Where the records below show a line containing "HHHLLLHHHHHHLLLHHHHHHLLLHHHHHHLL", start copying; end with the line containing "LLLLLLLLLLLLLLLLLLLLLLLLLLHHLLLL", and copy it too.

....................
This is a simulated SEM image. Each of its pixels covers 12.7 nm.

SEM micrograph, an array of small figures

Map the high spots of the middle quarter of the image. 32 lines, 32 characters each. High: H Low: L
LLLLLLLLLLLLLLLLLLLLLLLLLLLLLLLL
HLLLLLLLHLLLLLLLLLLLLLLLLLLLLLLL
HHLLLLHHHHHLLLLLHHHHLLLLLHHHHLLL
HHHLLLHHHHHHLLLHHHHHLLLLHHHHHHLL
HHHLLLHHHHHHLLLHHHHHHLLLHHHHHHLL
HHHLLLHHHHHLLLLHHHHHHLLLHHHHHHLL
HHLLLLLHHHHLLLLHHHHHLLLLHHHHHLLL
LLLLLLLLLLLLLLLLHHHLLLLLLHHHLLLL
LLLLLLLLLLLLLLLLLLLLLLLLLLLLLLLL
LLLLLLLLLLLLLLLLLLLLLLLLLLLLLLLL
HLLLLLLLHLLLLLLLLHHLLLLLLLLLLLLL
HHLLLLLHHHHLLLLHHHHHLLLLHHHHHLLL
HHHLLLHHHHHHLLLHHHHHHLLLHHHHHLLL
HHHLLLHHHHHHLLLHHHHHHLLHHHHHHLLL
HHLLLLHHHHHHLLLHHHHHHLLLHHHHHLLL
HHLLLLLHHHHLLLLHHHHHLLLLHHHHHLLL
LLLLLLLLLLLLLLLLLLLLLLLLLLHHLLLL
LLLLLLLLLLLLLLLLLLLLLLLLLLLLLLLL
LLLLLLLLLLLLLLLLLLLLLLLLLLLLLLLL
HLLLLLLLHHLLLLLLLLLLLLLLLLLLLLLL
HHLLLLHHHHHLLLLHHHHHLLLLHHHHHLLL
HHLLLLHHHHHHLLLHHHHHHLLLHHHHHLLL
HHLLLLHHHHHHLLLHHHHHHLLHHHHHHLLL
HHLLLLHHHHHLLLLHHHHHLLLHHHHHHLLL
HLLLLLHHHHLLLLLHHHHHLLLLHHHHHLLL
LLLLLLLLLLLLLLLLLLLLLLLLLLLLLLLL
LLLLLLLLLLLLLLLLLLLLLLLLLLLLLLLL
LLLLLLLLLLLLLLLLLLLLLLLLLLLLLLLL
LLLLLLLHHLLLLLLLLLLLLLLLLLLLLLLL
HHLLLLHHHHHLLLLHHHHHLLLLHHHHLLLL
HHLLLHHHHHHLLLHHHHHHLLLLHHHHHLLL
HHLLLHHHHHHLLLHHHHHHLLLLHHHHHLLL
....................

--- Your response ---
HHHLLLHHHHHHLLLHHHHHHLLLHHHHHHLL
HHHLLLHHHHHLLLLHHHHHHLLLHHHHHHLL
HHLLLLLHHHHLLLLHHHHHLLLLHHHHHLLL
LLLLLLLLLLLLLLLLHHHLLLLLLHHHLLLL
LLLLLLLLLLLLLLLLLLLLLLLLLLLLLLLL
LLLLLLLLLLLLLLLLLLLLLLLLLLLLLLLL
HLLLLLLLHLLLLLLLLHHLLLLLLLLLLLLL
HHLLLLLHHHHLLLLHHHHHLLLLHHHHHLLL
HHHLLLHHHHHHLLLHHHHHHLLLHHHHHLLL
HHHLLLHHHHHHLLLHHHHHHLLHHHHHHLLL
HHLLLLHHHHHHLLLHHHHHHLLLHHHHHLLL
HHLLLLLHHHHLLLLHHHHHLLLLHHHHHLLL
LLLLLLLLLLLLLLLLLLLLLLLLLLHHLLLL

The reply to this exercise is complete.